# Supplied data
● ● ● ● ●

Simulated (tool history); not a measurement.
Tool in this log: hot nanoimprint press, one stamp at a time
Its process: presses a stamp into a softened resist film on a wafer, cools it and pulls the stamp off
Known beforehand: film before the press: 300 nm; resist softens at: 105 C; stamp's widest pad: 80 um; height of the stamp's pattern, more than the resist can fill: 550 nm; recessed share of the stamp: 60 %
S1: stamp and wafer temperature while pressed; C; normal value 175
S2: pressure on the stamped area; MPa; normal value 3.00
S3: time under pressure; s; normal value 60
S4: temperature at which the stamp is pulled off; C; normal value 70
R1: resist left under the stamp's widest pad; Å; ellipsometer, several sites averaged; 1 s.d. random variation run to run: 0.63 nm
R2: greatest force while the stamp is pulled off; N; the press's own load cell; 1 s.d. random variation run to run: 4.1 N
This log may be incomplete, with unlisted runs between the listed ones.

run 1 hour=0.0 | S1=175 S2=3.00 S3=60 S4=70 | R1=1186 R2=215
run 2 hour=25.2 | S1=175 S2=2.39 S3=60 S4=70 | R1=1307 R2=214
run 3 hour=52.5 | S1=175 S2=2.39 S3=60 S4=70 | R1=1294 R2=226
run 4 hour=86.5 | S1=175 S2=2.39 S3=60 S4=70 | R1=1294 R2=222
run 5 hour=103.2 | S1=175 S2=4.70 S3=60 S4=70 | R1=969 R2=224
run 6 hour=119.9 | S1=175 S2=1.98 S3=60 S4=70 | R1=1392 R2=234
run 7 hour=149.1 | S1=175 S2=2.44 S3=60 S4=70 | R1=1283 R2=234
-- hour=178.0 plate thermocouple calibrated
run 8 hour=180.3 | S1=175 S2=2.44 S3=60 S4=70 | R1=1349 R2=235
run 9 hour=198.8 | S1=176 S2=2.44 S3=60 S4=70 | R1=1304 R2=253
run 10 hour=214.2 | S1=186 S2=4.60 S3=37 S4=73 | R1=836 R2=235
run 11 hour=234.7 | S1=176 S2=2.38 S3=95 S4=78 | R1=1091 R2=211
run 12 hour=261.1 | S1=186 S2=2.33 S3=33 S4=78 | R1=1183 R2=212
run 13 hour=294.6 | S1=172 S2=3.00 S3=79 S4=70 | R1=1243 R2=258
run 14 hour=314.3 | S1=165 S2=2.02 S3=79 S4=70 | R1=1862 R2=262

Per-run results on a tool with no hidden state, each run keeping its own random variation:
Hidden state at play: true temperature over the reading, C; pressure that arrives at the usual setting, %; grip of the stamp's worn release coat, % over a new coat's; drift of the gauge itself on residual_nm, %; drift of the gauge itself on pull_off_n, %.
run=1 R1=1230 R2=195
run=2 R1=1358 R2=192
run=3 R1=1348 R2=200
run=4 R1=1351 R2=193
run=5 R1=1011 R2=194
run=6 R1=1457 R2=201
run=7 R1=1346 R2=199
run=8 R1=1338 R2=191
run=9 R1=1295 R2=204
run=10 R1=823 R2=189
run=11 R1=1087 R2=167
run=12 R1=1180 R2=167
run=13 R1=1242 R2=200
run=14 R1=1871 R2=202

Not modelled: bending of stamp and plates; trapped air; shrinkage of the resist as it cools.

● ● ● ● ●

# Assigned task
With the first line of the records as the start and the line holding "run 14 hour=314.3" as the end, please copy exactly those lines and no others.

# Task answer
Simulated (tool history); not a measurement.
Tool in this log: hot nanoimprint press, one stamp at a time
Its process: presses a stamp into a softened resist film on a wafer, cools it and pulls the stamp off
Known beforehand: film before the press: 300 nm; resist softens at: 105 C; stamp's widest pad: 80 um; height of the stamp's pattern, more than the resist can fill: 550 nm; recessed share of the stamp: 60 %
S1: stamp and wafer temperature while pressed; C; normal value 175
S2: pressure on the stamped area; MPa; normal value 3.00
S3: time under pressure; s; normal value 60
S4: temperature at which the stamp is pulled off; C; normal value 70
R1: resist left under the stamp's widest pad; Å; ellipsometer, several sites averaged; 1 s.d. random variation run to run: 0.63 nm
R2: greatest force while the stamp is pulled off; N; the press's own load cell; 1 s.d. random variation run to run: 4.1 N
This log may be incomplete, with unlisted runs between the listed ones.

run 1 hour=0.0 | S1=175 S2=3.00 S3=60 S4=70 | R1=1186 R2=215
run 2 hour=25.2 | S1=175 S2=2.39 S3=60 S4=70 | R1=1307 R2=214
run 3 hour=52.5 | S1=175 S2=2.39 S3=60 S4=70 | R1=1294 R2=226
run 4 hour=86.5 | S1=175 S2=2.39 S3=60 S4=70 | R1=1294 R2=222
run 5 hour=103.2 | S1=175 S2=4.70 S3=60 S4=70 | R1=969 R2=224
run 6 hour=119.9 | S1=175 S2=1.98 S3=60 S4=70 | R1=1392 R2=234
run 7 hour=149.1 | S1=175 S2=2.44 S3=60 S4=70 | R1=1283 R2=234
-- hour=178.0 plate thermocouple calibrated
run 8 hour=180.3 | S1=175 S2=2.44 S3=60 S4=70 | R1=1349 R2=235
run 9 hour=198.8 | S1=176 S2=2.44 S3=60 S4=70 | R1=1304 R2=253
run 10 hour=214.2 | S1=186 S2=4.60 S3=37 S4=73 | R1=836 R2=235
run 11 hour=234.7 | S1=176 S2=2.38 S3=95 S4=78 | R1=1091 R2=211
run 12 hour=261.1 | S1=186 S2=2.33 S3=33 S4=78 | R1=1183 R2=212
run 13 hour=294.6 | S1=172 S2=3.00 S3=79 S4=70 | R1=1243 R2=258
run 14 hour=314.3 | S1=165 S2=2.02 S3=79 S4=70 | R1=1862 R2=262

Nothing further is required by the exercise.